Brief :: Make an exact copy of the lines starting at the top of the listing below and ending at the line that contains "Each band's line", inclusive.

Data extracts ::
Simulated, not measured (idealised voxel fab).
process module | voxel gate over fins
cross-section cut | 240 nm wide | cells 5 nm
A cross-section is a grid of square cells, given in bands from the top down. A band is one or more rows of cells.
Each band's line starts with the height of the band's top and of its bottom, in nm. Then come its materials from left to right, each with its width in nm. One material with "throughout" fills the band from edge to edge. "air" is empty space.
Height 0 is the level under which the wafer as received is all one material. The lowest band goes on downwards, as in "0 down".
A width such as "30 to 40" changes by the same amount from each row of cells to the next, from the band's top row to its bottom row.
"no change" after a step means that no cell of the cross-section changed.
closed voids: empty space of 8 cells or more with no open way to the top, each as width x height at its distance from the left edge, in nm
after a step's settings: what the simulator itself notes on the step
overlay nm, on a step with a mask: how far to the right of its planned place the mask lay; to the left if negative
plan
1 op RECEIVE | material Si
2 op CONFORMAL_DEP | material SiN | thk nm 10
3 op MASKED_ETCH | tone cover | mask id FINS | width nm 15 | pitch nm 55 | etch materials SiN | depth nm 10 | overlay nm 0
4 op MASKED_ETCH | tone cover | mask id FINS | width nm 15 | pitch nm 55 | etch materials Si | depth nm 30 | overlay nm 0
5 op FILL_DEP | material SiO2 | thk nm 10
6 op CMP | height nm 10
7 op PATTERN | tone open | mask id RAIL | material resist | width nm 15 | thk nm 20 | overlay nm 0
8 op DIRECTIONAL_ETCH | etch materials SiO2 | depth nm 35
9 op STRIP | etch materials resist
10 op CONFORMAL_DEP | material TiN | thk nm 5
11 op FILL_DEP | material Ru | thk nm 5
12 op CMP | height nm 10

Solution ::
Simulated, not measured (idealised voxel fab).
process module | voxel gate over fins
cross-section cut | 240 nm wide | cells 5 nm
A cross-section is a grid of square cells, given in bands from the top down. A band is one or more rows of cells.
Each band's line starts with the height of the band's top and of its bottom, in nm. Then come its materials from left to right, each with its width in nm. One material with "throughout" fills the band from edge to edge. "air" is empty space.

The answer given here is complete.